Content starts

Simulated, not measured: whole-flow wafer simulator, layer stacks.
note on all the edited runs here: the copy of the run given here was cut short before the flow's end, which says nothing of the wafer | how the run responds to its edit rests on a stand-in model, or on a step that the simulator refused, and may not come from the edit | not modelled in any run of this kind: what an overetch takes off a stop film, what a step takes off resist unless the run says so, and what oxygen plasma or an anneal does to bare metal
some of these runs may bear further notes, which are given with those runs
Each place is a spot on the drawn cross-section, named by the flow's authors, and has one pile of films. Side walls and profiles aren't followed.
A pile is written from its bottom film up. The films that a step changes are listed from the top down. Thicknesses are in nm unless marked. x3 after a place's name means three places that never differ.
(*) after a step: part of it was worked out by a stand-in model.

Content ends

● **ACTION ITEM**
An exact reproduction of all the records is required.

● **EXERCISE SOLUTION**
Simulated, not measured: whole-flow wafer simulator, layer stacks.
note on all the edited runs here: the copy of the run given here was cut short before the flow's end, which says nothing of the wafer | how the run responds to its edit rests on a stand-in model, or on a step that the simulator refused, and may not come from the edit | not modelled in any run of this kind: what an overetch takes off a stop film, what a step takes off resist unless the run says so, and what oxygen plasma or an anneal does to bare metal
some of these runs may bear further notes, which are given with those runs
Each place is a spot on the drawn cross-section, named by the flow's authors, and has one pile of films. Side walls and profiles aren't followed.
A pile is written from its bottom film up. The films that a step changes are listed from the top down. Thicknesses are in nm unless marked. x3 after a place's name means three places that never differ.
(*) after a step: part of it was worked out by a stand-in model.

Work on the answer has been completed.